- **Information given**:
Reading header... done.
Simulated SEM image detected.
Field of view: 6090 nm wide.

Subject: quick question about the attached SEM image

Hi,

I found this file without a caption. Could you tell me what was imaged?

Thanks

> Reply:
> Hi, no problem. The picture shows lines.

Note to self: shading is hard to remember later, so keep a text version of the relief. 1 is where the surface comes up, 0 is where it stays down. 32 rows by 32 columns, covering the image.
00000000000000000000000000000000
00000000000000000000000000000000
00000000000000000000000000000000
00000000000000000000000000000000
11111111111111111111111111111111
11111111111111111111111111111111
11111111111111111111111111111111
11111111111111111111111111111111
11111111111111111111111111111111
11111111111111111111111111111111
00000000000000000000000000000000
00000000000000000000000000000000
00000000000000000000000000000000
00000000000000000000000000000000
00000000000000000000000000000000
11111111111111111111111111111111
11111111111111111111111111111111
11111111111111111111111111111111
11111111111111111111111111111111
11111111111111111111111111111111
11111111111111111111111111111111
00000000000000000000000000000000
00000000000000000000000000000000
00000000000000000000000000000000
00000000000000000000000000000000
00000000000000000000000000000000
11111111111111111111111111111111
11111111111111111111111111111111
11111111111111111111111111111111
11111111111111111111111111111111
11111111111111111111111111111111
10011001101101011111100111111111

- **Requirement**: Each record should come back exactly as written.

- **Answer box**:
Reading header... done.
Simulated SEM image detected.
Field of view: 6090 nm wide.

Subject: quick question about the attached SEM image

Hi,

I found this file without a caption. Could you tell me what was imaged?

Thanks

> Reply:
> Hi, no problem. The picture shows lines.

Note to self: shading is hard to remember later, so keep a text version of the relief. 1 is where the surface comes up, 0 is where it stays down. 32 rows by 32 columns, covering the image.
00000000000000000000000000000000
00000000000000000000000000000000
00000000000000000000000000000000
00000000000000000000000000000000
11111111111111111111111111111111
11111111111111111111111111111111
11111111111111111111111111111111
11111111111111111111111111111111
11111111111111111111111111111111
11111111111111111111111111111111
00000000000000000000000000000000
00000000000000000000000000000000
00000000000000000000000000000000
00000000000000000000000000000000
00000000000000000000000000000000
11111111111111111111111111111111
11111111111111111111111111111111
11111111111111111111111111111111
11111111111111111111111111111111
11111111111111111111111111111111
11111111111111111111111111111111
00000000000000000000000000000000
00000000000000000000000000000000
00000000000000000000000000000000
00000000000000000000000000000000
00000000000000000000000000000000
11111111111111111111111111111111
11111111111111111111111111111111
11111111111111111111111111111111
11111111111111111111111111111111
11111111111111111111111111111111
10011001101101011111100111111111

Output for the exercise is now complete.